****************
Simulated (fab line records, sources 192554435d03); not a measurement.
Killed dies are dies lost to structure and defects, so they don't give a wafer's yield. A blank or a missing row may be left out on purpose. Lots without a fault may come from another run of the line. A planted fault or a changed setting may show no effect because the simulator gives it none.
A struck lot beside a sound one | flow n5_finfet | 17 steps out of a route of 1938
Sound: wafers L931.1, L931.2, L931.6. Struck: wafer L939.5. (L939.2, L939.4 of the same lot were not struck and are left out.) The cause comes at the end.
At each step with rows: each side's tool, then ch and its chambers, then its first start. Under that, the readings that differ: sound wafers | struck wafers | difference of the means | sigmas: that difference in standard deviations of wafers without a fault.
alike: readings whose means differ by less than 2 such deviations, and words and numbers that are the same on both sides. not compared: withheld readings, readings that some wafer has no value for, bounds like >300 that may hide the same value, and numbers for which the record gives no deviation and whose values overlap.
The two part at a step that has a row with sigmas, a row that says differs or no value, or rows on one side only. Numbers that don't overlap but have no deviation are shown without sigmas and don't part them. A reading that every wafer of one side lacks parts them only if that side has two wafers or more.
****************

Task item:
Your answer should be the exact lines above from the one with "A struck lot" through the one with "Sound: wafers L931.1, L931.2, L931.6.", both included, and nothing besides.

Written solution:
A struck lot beside a sound one | flow n5_finfet | 17 steps out of a route of 1938
Sound: wafers L931.1, L931.2, L931.6. Struck: wafer L939.5. (L939.2, L939.4 of the same lot were not struck and are left out.) The cause comes at the end.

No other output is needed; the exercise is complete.